=== ACTION ITEM ===
The records that follow must be repeated exactly, line by line.

=== EXTRACTED RECORDS ===
◇ ◇ ◇ ◇

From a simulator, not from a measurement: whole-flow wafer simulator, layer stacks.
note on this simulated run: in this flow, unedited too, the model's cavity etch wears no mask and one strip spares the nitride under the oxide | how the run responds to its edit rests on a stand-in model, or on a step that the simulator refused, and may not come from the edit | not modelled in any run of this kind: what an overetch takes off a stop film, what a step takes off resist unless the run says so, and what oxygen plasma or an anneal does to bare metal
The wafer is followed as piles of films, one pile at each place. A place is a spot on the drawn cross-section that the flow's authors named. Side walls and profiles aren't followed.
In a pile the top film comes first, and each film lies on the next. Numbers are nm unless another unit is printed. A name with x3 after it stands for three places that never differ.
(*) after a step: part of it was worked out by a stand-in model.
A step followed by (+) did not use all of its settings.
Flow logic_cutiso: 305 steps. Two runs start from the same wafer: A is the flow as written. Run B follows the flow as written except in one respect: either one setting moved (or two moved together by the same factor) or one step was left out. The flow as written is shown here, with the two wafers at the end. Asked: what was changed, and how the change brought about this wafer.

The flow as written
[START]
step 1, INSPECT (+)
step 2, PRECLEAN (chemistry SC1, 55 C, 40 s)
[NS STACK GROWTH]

◇ ◇ ◇ ◇

=== TASK OUTPUT ===
From a simulator, not from a measurement: whole-flow wafer simulator, layer stacks.
note on this simulated run: in this flow, unedited too, the model's cavity etch wears no mask and one strip spares the nitride under the oxide | how the run responds to its edit rests on a stand-in model, or on a step that the simulator refused, and may not come from the edit | not modelled in any run of this kind: what an overetch takes off a stop film, what a step takes off resist unless the run says so, and what oxygen plasma or an anneal does to bare metal
The wafer is followed as piles of films, one pile at each place. A place is a spot on the drawn cross-section that the flow's authors named. Side walls and profiles aren't followed.
In a pile the top film comes first, and each film lies on the next. Numbers are nm unless another unit is printed. A name with x3 after it stands for three places that never differ.
(*) after a step: part of it was worked out by a stand-in model.
A step followed by (+) did not use all of its settings.
Flow logic_cutiso: 305 steps. Two runs start from the same wafer: A is the flow as written. Run B follows the flow as written except in one respect: either one setting moved (or two moved together by the same factor) or one step was left out. The flow as written is shown here, with the two wafers at the end. Asked: what was changed, and how the change brought about this wafer.

The flow as written
[START]
step 1, INSPECT (+)
step 2, PRECLEAN (chemistry SC1, 55 C, 40 s)
[NS STACK GROWTH]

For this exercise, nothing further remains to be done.